• ACTION ITEM: With the line that contains "Run 1, hour" as the final line, return every line from the start of the data below exactly.

• SUPPLIED INFORMATION:
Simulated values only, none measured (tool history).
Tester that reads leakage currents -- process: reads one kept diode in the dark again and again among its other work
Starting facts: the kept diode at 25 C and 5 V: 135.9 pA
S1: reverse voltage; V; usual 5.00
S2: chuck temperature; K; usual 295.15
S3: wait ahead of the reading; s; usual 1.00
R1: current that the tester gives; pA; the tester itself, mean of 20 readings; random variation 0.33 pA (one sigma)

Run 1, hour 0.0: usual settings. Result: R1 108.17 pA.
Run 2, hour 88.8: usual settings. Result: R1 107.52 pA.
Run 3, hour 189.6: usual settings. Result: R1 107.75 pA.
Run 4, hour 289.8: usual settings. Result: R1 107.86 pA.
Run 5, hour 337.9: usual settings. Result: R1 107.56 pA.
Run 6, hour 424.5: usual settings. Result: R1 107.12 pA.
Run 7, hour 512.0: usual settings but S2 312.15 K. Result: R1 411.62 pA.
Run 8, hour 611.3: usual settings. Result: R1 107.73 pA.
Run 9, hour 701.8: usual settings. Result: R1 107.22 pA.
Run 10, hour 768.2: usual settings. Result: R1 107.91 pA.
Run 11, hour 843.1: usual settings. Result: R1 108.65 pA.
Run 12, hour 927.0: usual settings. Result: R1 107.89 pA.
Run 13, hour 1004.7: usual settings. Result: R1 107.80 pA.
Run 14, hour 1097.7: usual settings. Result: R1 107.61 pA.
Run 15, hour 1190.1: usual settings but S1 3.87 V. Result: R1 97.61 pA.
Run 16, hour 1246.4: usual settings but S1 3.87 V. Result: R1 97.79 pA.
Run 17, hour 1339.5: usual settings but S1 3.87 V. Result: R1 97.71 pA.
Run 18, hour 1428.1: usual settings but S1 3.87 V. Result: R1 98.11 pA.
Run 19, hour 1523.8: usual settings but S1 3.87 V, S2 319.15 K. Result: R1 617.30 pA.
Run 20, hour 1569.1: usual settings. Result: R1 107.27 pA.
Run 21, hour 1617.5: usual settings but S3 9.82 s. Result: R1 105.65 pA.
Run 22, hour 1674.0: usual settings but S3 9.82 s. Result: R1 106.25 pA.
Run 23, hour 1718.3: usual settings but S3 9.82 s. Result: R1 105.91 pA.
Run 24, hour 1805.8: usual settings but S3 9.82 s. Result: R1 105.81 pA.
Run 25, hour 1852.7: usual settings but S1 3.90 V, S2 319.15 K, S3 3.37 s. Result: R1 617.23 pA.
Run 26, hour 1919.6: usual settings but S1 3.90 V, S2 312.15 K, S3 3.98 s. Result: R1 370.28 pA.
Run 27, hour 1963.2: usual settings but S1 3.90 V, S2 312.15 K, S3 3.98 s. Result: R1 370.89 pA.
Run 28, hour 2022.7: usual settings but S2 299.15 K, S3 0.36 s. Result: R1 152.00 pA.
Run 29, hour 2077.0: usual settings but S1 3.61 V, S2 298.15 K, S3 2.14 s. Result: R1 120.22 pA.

• PROBLEM SOLUTION:
Simulated values only, none measured (tool history).
Tester that reads leakage currents -- process: reads one kept diode in the dark again and again among its other work
Starting facts: the kept diode at 25 C and 5 V: 135.9 pA
S1: reverse voltage; V; usual 5.00
S2: chuck temperature; K; usual 295.15
S3: wait ahead of the reading; s; usual 1.00
R1: current that the tester gives; pA; the tester itself, mean of 20 readings; random variation 0.33 pA (one sigma)

Run 1, hour 0.0: usual settings. Result: R1 108.17 pA.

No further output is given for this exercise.